Given entries =>
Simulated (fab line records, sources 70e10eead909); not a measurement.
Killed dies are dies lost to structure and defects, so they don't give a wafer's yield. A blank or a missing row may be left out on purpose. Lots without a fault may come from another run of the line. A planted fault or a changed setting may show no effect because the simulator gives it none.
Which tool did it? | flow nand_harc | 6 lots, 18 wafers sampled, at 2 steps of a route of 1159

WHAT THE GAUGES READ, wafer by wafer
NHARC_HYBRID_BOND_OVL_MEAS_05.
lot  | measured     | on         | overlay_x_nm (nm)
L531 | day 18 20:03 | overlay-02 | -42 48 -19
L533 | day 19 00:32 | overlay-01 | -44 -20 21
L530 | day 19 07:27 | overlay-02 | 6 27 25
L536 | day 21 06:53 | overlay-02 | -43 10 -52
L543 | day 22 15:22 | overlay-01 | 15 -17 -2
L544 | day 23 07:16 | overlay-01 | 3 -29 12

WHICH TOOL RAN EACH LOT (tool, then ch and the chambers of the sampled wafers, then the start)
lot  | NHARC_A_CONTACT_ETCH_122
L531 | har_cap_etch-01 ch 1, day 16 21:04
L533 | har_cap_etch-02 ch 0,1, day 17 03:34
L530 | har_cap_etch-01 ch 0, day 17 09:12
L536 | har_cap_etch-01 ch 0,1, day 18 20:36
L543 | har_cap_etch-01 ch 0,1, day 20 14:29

Requirement =>
Your task is to print the whole listing again exactly.

Response box =>
Simulated (fab line records, sources 70e10eead909); not a measurement.
Killed dies are dies lost to structure and defects, so they don't give a wafer's yield. A blank or a missing row may be left out on purpose. Lots without a fault may come from another run of the line. A planted fault or a changed setting may show no effect because the simulator gives it none.
Which tool did it? | flow nand_harc | 6 lots, 18 wafers sampled, at 2 steps of a route of 1159

WHAT THE GAUGES READ, wafer by wafer
NHARC_HYBRID_BOND_OVL_MEAS_05.
lot  | measured     | on         | overlay_x_nm (nm)
L531 | day 18 20:03 | overlay-02 | -42 48 -19
L533 | day 19 00:32 | overlay-01 | -44 -20 21
L530 | day 19 07:27 | overlay-02 | 6 27 25
L536 | day 21 06:53 | overlay-02 | -43 10 -52
L543 | day 22 15:22 | overlay-01 | 15 -17 -2
L544 | day 23 07:16 | overlay-01 | 3 -29 12

WHICH TOOL RAN EACH LOT (tool, then ch and the chambers of the sampled wafers, then the start)
lot  | NHARC_A_CONTACT_ETCH_122
L531 | har_cap_etch-01 ch 1, day 16 21:04
L533 | har_cap_etch-02 ch 0,1, day 17 03:34
L530 | har_cap_etch-01 ch 0, day 17 09:12
L536 | har_cap_etch-01 ch 0,1, day 18 20:36
L543 | har_cap_etch-01 ch 0,1, day 20 14:29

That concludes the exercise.